============
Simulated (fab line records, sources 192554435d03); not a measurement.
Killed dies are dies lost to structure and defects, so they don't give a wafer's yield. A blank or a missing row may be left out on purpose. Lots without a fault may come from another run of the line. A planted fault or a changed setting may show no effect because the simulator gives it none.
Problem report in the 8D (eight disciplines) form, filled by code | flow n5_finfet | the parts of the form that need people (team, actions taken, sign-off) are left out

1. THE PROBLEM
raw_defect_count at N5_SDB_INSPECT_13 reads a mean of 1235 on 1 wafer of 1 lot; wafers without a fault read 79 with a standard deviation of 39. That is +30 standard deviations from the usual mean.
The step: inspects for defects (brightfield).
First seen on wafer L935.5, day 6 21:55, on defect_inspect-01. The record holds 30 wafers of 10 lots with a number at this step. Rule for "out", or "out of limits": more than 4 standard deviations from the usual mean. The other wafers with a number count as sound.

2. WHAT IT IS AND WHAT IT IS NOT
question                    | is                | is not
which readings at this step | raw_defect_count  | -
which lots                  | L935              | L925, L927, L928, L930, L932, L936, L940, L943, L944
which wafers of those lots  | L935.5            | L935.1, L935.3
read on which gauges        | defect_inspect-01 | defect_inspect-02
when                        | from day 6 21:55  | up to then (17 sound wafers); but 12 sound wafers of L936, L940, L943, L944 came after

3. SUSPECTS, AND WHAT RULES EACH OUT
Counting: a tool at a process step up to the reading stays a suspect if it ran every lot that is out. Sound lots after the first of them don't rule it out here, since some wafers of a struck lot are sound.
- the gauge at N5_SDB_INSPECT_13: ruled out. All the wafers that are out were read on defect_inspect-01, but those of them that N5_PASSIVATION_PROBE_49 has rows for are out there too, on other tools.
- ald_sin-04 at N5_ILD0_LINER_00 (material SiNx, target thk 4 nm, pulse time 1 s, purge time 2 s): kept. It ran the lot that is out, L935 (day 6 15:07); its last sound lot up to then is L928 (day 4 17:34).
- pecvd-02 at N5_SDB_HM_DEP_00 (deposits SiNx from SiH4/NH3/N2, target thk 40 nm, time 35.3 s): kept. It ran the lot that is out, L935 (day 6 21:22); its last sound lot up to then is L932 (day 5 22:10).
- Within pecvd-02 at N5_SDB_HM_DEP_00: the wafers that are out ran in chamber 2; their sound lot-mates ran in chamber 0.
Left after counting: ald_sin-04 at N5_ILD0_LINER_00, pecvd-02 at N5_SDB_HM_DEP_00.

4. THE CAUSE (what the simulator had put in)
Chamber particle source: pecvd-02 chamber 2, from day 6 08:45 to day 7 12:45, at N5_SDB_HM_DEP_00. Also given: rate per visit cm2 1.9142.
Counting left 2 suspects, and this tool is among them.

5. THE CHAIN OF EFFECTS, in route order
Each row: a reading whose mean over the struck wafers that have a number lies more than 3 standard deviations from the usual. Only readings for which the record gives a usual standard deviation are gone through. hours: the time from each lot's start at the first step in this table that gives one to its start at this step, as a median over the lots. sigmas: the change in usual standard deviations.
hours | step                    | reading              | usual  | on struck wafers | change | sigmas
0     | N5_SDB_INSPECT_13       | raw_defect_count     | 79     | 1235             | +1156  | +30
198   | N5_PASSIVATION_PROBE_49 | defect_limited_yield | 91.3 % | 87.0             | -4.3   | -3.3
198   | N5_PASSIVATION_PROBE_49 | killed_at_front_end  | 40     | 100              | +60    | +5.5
============

▶ **Action item**
Each line of the records above, from the first through the one containing "The step: inspects for defects (brightfield).", is to be retyped exactly; no other line belongs.

▶ **Task solution**
Simulated (fab line records, sources 192554435d03); not a measurement.
Killed dies are dies lost to structure and defects, so they don't give a wafer's yield. A blank or a missing row may be left out on purpose. Lots without a fault may come from another run of the line. A planted fault or a changed setting may show no effect because the simulator gives it none.
Problem report in the 8D (eight disciplines) form, filled by code | flow n5_finfet | the parts of the form that need people (team, actions taken, sign-off) are left out

1. THE PROBLEM
raw_defect_count at N5_SDB_INSPECT_13 reads a mean of 1235 on 1 wafer of 1 lot; wafers without a fault read 79 with a standard deviation of 39. That is +30 standard deviations from the usual mean.
The step: inspects for defects (brightfield).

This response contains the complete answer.